** ASSIGNED TASK **
Set down word for word the lines that begin the entries and run through the line containing "route steps=1159 shown". Give nothing further.

*** Opening RECORD EXTRACTS ***

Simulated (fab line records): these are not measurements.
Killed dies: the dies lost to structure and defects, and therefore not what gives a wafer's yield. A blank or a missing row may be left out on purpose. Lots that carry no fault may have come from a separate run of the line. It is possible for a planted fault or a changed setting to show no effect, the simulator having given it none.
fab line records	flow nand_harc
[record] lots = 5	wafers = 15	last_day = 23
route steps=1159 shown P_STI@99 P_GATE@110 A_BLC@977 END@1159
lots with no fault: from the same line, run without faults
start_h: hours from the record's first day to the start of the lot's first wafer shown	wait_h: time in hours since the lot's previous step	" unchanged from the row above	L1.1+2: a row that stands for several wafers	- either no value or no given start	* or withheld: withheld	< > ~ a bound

*** Closing RECORD EXTRACTS ***

** RESPONSE BOX **
Simulated (fab line records): these are not measurements.
Killed dies: the dies lost to structure and defects, and therefore not what gives a wafer's yield. A blank or a missing row may be left out on purpose. Lots that carry no fault may have come from a separate run of the line. It is possible for a planted fault or a changed setting to show no effect, the simulator having given it none.
fab line records	flow nand_harc
[record] lots = 5	wafers = 15	last_day = 23
route steps=1159 shown P_STI@99 P_GATE@110 A_BLC@977 END@1159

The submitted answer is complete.